ASSIGNMENT:
Beginning with the first line, please repeat the entries exactly and end on the line that contains "nm;centre-to-centre distance from".

SUPPLIED RECORDS:
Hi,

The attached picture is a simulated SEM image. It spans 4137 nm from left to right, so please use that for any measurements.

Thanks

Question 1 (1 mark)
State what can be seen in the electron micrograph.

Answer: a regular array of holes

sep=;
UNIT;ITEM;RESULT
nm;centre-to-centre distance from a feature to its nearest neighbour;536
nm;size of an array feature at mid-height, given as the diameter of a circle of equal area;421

EXERCISE RESULT:
Hi,

The attached picture is a simulated SEM image. It spans 4137 nm from left to right, so please use that for any measurements.

Thanks

Question 1 (1 mark)
State what can be seen in the electron micrograph.

Answer: a regular array of holes

sep=;
UNIT;ITEM;RESULT
nm;centre-to-centre distance from a feature to its nearest neighbour;536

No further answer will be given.